DATA RECORDS START

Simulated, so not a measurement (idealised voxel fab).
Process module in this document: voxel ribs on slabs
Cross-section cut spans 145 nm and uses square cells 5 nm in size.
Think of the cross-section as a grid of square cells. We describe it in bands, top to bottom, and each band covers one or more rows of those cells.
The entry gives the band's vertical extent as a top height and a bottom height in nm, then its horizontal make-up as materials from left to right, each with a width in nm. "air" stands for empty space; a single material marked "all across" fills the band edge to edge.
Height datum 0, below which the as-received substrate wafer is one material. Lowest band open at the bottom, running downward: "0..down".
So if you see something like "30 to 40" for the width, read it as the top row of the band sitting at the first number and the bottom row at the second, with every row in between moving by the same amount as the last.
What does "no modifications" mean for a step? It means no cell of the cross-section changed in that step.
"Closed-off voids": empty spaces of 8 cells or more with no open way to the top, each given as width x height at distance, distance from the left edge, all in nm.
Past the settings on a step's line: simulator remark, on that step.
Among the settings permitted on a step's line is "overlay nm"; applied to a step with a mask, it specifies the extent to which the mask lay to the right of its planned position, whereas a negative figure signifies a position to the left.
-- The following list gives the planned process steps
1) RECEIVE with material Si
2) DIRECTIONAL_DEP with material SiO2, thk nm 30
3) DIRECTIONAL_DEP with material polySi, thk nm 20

DATA RECORDS END

### REQUIRED ACTION:
Copy out all of the records, keeping every line identical.

### TASK ANSWER:
Simulated, so not a measurement (idealised voxel fab).
Process module in this document: voxel ribs on slabs
Cross-section cut spans 145 nm and uses square cells 5 nm in size.
Think of the cross-section as a grid of square cells. We describe it in bands, top to bottom, and each band covers one or more rows of those cells.
The entry gives the band's vertical extent as a top height and a bottom height in nm, then its horizontal make-up as materials from left to right, each with a width in nm. "air" stands for empty space; a single material marked "all across" fills the band edge to edge.
Height datum 0, below which the as-received substrate wafer is one material. Lowest band open at the bottom, running downward: "0..down".
So if you see something like "30 to 40" for the width, read it as the top row of the band sitting at the first number and the bottom row at the second, with every row in between moving by the same amount as the last.
What does "no modifications" mean for a step? It means no cell of the cross-section changed in that step.
"Closed-off voids": empty spaces of 8 cells or more with no open way to the top, each given as width x height at distance, distance from the left edge, all in nm.
Past the settings on a step's line: simulator remark, on that step.
Among the settings permitted on a step's line is "overlay nm"; applied to a step with a mask, it specifies the extent to which the mask lay to the right of its planned position, whereas a negative figure signifies a position to the left.
-- The following list gives the planned process steps
1) RECEIVE with material Si
2) DIRECTIONAL_DEP with material SiO2, thk nm 30
3) DIRECTIONAL_DEP with material polySi, thk nm 20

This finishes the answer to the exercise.